-------- SUPPLIED RECORDS --------

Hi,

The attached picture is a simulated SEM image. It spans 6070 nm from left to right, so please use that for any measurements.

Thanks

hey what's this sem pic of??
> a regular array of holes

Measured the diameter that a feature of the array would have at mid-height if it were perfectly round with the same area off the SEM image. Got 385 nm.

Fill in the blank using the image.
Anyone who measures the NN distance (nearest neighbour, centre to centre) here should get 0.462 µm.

--------

Every record above is to be given again precisely.

TASK SOLUTION -
Hi,

The attached picture is a simulated SEM image. It spans 6070 nm from left to right, so please use that for any measurements.

Thanks

hey what's this sem pic of??
> a regular array of holes

Measured the diameter that a feature of the array would have at mid-height if it were perfectly round with the same area off the SEM image. Got 385 nm.

Fill in the blank using the image.
Anyone who measures the NN distance (nearest neighbour, centre to centre) here should get 0.462 µm.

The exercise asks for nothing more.